BEGIN DATA SUPPLIED

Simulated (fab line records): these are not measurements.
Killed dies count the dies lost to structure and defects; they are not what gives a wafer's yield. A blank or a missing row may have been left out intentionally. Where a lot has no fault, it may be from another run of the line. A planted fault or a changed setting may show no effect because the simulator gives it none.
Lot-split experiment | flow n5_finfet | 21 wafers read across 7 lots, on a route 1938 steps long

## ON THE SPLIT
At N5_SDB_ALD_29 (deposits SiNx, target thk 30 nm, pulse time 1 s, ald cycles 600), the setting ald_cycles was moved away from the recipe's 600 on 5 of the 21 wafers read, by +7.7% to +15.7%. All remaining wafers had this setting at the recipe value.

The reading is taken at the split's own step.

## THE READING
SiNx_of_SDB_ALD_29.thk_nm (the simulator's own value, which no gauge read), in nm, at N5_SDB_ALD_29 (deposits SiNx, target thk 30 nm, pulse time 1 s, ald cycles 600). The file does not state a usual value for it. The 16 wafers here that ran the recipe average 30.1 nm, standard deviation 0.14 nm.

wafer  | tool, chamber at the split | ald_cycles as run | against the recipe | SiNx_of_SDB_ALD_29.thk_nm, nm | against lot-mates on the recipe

END DATA SUPPLIED

■ REQUIRED ACTION
Print the complete listing again, exactly as it stands.

■ TASK OUTPUT
Simulated (fab line records): these are not measurements.
Killed dies count the dies lost to structure and defects; they are not what gives a wafer's yield. A blank or a missing row may have been left out intentionally. Where a lot has no fault, it may be from another run of the line. A planted fault or a changed setting may show no effect because the simulator gives it none.
Lot-split experiment | flow n5_finfet | 21 wafers read across 7 lots, on a route 1938 steps long

## ON THE SPLIT
At N5_SDB_ALD_29 (deposits SiNx, target thk 30 nm, pulse time 1 s, ald cycles 600), the setting ald_cycles was moved away from the recipe's 600 on 5 of the 21 wafers read, by +7.7% to +15.7%. All remaining wafers had this setting at the recipe value.

The reading is taken at the split's own step.

## THE READING
SiNx_of_SDB_ALD_29.thk_nm (the simulator's own value, which no gauge read), in nm, at N5_SDB_ALD_29 (deposits SiNx, target thk 30 nm, pulse time 1 s, ald cycles 600). The file does not state a usual value for it. The 16 wafers here that ran the recipe average 30.1 nm, standard deviation 0.14 nm.

wafer  | tool, chamber at the split | ald_cycles as run | against the recipe | SiNx_of_SDB_ALD_29.thk_nm, nm | against lot-mates on the recipe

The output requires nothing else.